(Supplied records)
◇ ◇ ◇

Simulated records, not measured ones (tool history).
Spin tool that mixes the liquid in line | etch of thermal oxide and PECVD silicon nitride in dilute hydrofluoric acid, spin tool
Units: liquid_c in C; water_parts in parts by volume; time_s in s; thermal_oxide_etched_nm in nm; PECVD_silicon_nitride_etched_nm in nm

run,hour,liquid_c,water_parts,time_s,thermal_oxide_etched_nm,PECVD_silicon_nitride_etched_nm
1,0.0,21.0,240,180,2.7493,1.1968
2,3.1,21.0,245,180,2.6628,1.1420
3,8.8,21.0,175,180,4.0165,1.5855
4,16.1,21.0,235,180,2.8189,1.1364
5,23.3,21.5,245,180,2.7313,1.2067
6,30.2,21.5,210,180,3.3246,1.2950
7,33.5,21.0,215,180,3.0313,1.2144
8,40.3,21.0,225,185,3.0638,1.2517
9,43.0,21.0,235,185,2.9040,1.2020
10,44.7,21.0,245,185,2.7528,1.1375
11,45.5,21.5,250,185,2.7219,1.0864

◇ ◇ ◇

(Assignment)
Set down each line of the material verbatim, from the first line through the line that contains "10,44.7,21.0,245,185,2.7528,1.1375".

(Expected answer)
Simulated records, not measured ones (tool history).
Spin tool that mixes the liquid in line | etch of thermal oxide and PECVD silicon nitride in dilute hydrofluoric acid, spin tool
Units: liquid_c in C; water_parts in parts by volume; time_s in s; thermal_oxide_etched_nm in nm; PECVD_silicon_nitride_etched_nm in nm

run,hour,liquid_c,water_parts,time_s,thermal_oxide_etched_nm,PECVD_silicon_nitride_etched_nm
1,0.0,21.0,240,180,2.7493,1.1968
2,3.1,21.0,245,180,2.6628,1.1420
3,8.8,21.0,175,180,4.0165,1.5855
4,16.1,21.0,235,180,2.8189,1.1364
5,23.3,21.5,245,180,2.7313,1.2067
6,30.2,21.5,210,180,3.3246,1.2950
7,33.5,21.0,215,180,3.0313,1.2144
8,40.3,21.0,225,185,3.0638,1.2517
9,43.0,21.0,235,185,2.9040,1.2020
10,44.7,21.0,245,185,2.7528,1.1375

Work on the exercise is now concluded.